• WORK ITEM: The lines from the start of the records below through the line containing "Units used: source_w" are to be copied exactly, both ends included, with nothing added.

• DATASET RECORDS:
- Opening Delimiter -

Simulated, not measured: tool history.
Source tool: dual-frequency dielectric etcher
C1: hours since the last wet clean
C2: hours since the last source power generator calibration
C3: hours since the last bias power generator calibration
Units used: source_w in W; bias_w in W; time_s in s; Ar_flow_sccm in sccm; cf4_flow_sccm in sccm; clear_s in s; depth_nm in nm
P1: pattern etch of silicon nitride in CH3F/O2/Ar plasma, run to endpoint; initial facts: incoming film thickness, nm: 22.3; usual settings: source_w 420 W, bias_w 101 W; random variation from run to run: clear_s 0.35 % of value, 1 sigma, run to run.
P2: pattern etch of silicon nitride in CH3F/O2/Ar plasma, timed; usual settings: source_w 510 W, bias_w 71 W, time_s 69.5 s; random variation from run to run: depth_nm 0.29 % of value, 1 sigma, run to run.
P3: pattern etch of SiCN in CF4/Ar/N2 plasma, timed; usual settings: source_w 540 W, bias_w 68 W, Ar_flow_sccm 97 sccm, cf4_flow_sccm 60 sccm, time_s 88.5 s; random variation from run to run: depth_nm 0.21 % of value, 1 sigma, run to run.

- Closing Delimiter -

• WRITTEN ANSWER:
Simulated, not measured: tool history.
Source tool: dual-frequency dielectric etcher
C1: hours since the last wet clean
C2: hours since the last source power generator calibration
C3: hours since the last bias power generator calibration
Units used: source_w in W; bias_w in W; time_s in s; Ar_flow_sccm in sccm; cf4_flow_sccm in sccm; clear_s in s; depth_nm in nm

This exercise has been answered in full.